Required action - Please return all of the data exactly as written.

Given data -
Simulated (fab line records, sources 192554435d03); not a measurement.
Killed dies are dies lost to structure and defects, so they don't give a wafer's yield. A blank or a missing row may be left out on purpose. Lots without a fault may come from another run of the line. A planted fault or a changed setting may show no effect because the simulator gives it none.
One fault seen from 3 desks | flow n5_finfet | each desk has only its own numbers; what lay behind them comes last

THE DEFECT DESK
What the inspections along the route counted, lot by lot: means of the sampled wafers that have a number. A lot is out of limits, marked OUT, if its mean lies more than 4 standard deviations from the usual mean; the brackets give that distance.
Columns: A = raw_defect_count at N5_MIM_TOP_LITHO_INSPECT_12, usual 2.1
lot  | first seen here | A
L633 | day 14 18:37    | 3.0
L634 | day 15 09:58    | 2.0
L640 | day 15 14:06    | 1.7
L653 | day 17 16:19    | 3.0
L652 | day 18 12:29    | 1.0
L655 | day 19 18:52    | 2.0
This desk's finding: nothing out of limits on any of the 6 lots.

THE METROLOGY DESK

Solution -
Simulated (fab line records, sources 192554435d03); not a measurement.
Killed dies are dies lost to structure and defects, so they don't give a wafer's yield. A blank or a missing row may be left out on purpose. Lots without a fault may come from another run of the line. A planted fault or a changed setting may show no effect because the simulator gives it none.
One fault seen from 3 desks | flow n5_finfet | each desk has only its own numbers; what lay behind them comes last

THE DEFECT DESK
What the inspections along the route counted, lot by lot: means of the sampled wafers that have a number. A lot is out of limits, marked OUT, if its mean lies more than 4 standard deviations from the usual mean; the brackets give that distance.
Columns: A = raw_defect_count at N5_MIM_TOP_LITHO_INSPECT_12, usual 2.1
lot  | first seen here | A
L633 | day 14 18:37    | 3.0
L634 | day 15 09:58    | 2.0
L640 | day 15 14:06    | 1.7
L653 | day 17 16:19    | 3.0
L652 | day 18 12:29    | 1.0
L655 | day 19 18:52    | 2.0
This desk's finding: nothing out of limits on any of the 6 lots.

THE METROLOGY DESK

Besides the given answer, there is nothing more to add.